> **ASSIGNED TASK**:
All of the entries need to be set down exactly as they read.

> **RECORD SET**:
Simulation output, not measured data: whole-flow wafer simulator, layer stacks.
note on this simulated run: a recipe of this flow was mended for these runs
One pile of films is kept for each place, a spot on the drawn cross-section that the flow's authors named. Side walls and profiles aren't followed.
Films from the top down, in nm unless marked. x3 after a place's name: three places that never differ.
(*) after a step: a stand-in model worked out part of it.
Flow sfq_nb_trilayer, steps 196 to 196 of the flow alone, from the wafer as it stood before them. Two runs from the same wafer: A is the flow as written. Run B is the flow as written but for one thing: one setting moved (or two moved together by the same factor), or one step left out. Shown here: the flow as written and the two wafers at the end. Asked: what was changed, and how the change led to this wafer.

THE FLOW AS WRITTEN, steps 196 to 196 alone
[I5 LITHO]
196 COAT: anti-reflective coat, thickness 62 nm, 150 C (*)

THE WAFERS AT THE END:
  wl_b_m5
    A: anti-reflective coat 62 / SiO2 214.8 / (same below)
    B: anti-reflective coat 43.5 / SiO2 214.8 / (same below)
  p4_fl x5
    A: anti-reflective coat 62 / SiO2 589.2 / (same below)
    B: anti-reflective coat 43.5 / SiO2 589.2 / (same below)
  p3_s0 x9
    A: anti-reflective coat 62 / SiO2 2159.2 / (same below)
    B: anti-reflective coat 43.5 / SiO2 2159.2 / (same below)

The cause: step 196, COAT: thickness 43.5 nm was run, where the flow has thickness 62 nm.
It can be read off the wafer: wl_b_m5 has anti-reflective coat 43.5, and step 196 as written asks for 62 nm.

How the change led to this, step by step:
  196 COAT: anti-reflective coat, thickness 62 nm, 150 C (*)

> **EXERCISE OUTPUT**:
Simulation output, not measured data: whole-flow wafer simulator, layer stacks.
note on this simulated run: a recipe of this flow was mended for these runs
One pile of films is kept for each place, a spot on the drawn cross-section that the flow's authors named. Side walls and profiles aren't followed.
Films from the top down, in nm unless marked. x3 after a place's name: three places that never differ.
(*) after a step: a stand-in model worked out part of it.
Flow sfq_nb_trilayer, steps 196 to 196 of the flow alone, from the wafer as it stood before them. Two runs from the same wafer: A is the flow as written. Run B is the flow as written but for one thing: one setting moved (or two moved together by the same factor), or one step left out. Shown here: the flow as written and the two wafers at the end. Asked: what was changed, and how the change led to this wafer.

THE FLOW AS WRITTEN, steps 196 to 196 alone
[I5 LITHO]
196 COAT: anti-reflective coat, thickness 62 nm, 150 C (*)

THE WAFERS AT THE END:
  wl_b_m5
    A: anti-reflective coat 62 / SiO2 214.8 / (same below)
    B: anti-reflective coat 43.5 / SiO2 214.8 / (same below)
  p4_fl x5
    A: anti-reflective coat 62 / SiO2 589.2 / (same below)
    B: anti-reflective coat 43.5 / SiO2 589.2 / (same below)
  p3_s0 x9
    A: anti-reflective coat 62 / SiO2 2159.2 / (same below)
    B: anti-reflective coat 43.5 / SiO2 2159.2 / (same below)

The cause: step 196, COAT: thickness 43.5 nm was run, where the flow has thickness 62 nm.
It can be read off the wafer: wl_b_m5 has anti-reflective coat 43.5, and step 196 as written asks for 62 nm.

How the change led to this, step by step:
  196 COAT: anti-reflective coat, thickness 62 nm, 150 C (*)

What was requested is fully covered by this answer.